Transcribe the full listing so that each line reads as it does in the original.

─── DATASET EXTRACT

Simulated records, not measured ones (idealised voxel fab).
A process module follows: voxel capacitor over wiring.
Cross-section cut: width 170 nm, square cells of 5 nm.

──────

• REPLY
Simulated records, not measured ones (idealised voxel fab).
A process module follows: voxel capacitor over wiring.
Cross-section cut: width 170 nm, square cells of 5 nm.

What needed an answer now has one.